++++ Data extracts
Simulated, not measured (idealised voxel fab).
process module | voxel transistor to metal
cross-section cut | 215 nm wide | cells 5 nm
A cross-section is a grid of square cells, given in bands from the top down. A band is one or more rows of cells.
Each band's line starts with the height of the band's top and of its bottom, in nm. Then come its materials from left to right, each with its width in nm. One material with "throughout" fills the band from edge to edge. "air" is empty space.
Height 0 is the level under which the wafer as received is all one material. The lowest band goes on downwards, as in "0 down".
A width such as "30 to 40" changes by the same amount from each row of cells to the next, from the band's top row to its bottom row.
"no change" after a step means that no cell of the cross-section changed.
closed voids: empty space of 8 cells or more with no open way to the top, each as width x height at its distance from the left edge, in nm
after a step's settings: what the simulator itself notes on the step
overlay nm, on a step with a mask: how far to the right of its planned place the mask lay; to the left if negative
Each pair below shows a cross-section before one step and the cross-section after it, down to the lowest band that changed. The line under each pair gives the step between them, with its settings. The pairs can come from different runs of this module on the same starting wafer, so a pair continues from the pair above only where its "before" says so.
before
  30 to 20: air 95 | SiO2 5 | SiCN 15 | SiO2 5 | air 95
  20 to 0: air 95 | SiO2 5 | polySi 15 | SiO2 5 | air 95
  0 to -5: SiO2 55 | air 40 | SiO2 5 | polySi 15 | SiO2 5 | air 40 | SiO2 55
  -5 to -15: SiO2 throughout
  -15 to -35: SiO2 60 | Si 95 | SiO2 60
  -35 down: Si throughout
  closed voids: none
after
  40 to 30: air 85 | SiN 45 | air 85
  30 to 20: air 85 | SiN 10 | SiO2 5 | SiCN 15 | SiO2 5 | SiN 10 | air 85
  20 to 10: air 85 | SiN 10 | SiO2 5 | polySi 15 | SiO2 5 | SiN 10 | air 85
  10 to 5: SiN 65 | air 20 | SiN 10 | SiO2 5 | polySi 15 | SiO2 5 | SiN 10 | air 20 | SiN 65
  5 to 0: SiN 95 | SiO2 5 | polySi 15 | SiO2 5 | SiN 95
++++++++

▸ Required action:
What you write must be the entries restated word for word, from the opening line through the one holding "A width such", with nothing else.

▸ Written answer:
Simulated, not measured (idealised voxel fab).
process module | voxel transistor to metal
cross-section cut | 215 nm wide | cells 5 nm
A cross-section is a grid of square cells, given in bands from the top down. A band is one or more rows of cells.
Each band's line starts with the height of the band's top and of its bottom, in nm. Then come its materials from left to right, each with its width in nm. One material with "throughout" fills the band from edge to edge. "air" is empty space.
Height 0 is the level under which the wafer as received is all one material. The lowest band goes on downwards, as in "0 down".
A width such as "30 to 40" changes by the same amount from each row of cells to the next, from the band's top row to its bottom row.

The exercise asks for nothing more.